• REQUIREMENT: Word for word, restate the lines from the start of the data below through the line containing "Killed dies: the".

• DATA SECTION:
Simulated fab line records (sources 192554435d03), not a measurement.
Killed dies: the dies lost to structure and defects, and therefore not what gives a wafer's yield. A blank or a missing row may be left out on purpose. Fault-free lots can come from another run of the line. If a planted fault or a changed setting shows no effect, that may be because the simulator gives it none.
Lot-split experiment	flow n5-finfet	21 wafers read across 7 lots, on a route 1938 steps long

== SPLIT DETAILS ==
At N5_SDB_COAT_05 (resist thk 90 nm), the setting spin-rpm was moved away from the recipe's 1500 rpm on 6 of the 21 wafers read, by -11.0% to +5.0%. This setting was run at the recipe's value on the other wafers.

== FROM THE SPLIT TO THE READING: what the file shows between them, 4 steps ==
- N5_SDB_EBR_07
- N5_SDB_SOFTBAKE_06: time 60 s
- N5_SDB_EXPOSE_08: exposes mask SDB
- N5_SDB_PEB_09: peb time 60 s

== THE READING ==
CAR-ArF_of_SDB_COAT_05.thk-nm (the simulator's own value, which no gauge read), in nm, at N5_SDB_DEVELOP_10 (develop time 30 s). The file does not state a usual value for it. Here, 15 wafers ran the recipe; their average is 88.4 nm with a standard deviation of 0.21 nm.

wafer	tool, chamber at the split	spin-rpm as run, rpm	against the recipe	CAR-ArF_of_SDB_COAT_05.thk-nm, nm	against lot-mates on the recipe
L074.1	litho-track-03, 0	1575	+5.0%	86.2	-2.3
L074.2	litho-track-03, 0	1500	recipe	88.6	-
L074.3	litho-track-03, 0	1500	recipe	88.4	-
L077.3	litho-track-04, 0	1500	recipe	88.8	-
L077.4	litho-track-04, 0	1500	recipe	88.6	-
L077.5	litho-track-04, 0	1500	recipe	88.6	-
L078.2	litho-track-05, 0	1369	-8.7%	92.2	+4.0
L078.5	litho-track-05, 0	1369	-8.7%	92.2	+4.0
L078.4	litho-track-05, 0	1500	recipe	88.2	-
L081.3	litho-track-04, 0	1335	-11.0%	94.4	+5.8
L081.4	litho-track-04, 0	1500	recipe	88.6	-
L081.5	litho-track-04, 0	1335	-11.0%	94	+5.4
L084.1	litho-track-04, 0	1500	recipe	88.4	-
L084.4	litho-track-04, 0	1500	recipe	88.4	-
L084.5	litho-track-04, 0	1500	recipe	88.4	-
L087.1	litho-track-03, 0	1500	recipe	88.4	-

• SOLUTION:
Simulated fab line records (sources 192554435d03), not a measurement.
Killed dies: the dies lost to structure and defects, and therefore not what gives a wafer's yield. A blank or a missing row may be left out on purpose. Fault-free lots can come from another run of the line. If a planted fault or a changed setting shows no effect, that may be because the simulator gives it none.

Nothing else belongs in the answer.